Starting with the first line of the data that follows, transcribe every line verbatim until the line containing "L096.5 | can't be placed: 0 or 2 or 1 | 0" has been transcribed.

● ● ● ● ● ● ●

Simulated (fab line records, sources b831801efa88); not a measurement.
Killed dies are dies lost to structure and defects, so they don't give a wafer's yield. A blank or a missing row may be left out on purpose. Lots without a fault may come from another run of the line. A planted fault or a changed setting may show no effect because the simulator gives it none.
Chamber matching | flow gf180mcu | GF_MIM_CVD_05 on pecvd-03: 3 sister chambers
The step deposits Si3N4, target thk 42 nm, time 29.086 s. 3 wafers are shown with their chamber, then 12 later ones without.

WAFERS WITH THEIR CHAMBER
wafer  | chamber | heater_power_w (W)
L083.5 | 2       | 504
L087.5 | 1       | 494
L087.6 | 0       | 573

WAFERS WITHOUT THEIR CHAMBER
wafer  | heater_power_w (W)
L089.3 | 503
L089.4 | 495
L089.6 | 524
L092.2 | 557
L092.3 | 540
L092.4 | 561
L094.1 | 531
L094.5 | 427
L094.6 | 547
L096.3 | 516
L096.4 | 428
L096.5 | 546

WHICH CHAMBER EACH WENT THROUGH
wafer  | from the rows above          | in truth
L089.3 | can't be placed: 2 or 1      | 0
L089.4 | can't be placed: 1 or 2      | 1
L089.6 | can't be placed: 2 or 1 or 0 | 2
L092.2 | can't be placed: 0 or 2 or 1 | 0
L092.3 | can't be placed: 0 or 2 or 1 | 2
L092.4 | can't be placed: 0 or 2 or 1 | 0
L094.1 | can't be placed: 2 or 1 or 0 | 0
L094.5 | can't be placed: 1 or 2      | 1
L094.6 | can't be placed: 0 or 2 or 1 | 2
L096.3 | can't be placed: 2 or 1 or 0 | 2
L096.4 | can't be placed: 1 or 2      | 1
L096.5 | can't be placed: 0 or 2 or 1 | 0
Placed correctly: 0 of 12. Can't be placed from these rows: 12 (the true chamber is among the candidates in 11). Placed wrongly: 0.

● ● ● ● ● ● ●

_ANSWER SPACE_
Simulated (fab line records, sources b831801efa88); not a measurement.
Killed dies are dies lost to structure and defects, so they don't give a wafer's yield. A blank or a missing row may be left out on purpose. Lots without a fault may come from another run of the line. A planted fault or a changed setting may show no effect because the simulator gives it none.
Chamber matching | flow gf180mcu | GF_MIM_CVD_05 on pecvd-03: 3 sister chambers
The step deposits Si3N4, target thk 42 nm, time 29.086 s. 3 wafers are shown with their chamber, then 12 later ones without.

WAFERS WITH THEIR CHAMBER
wafer  | chamber | heater_power_w (W)
L083.5 | 2       | 504
L087.5 | 1       | 494
L087.6 | 0       | 573

WAFERS WITHOUT THEIR CHAMBER
wafer  | heater_power_w (W)
L089.3 | 503
L089.4 | 495
L089.6 | 524
L092.2 | 557
L092.3 | 540
L092.4 | 561
L094.1 | 531
L094.5 | 427
L094.6 | 547
L096.3 | 516
L096.4 | 428
L096.5 | 546

WHICH CHAMBER EACH WENT THROUGH
wafer  | from the rows above          | in truth
L089.3 | can't be placed: 2 or 1      | 0
L089.4 | can't be placed: 1 or 2      | 1
L089.6 | can't be placed: 2 or 1 or 0 | 2
L092.2 | can't be placed: 0 or 2 or 1 | 0
L092.3 | can't be placed: 0 or 2 or 1 | 2
L092.4 | can't be placed: 0 or 2 or 1 | 0
L094.1 | can't be placed: 2 or 1 or 0 | 0
L094.5 | can't be placed: 1 or 2      | 1
L094.6 | can't be placed: 0 or 2 or 1 | 2
L096.3 | can't be placed: 2 or 1 or 0 | 2
L096.4 | can't be placed: 1 or 2      | 1
L096.5 | can't be placed: 0 or 2 or 1 | 0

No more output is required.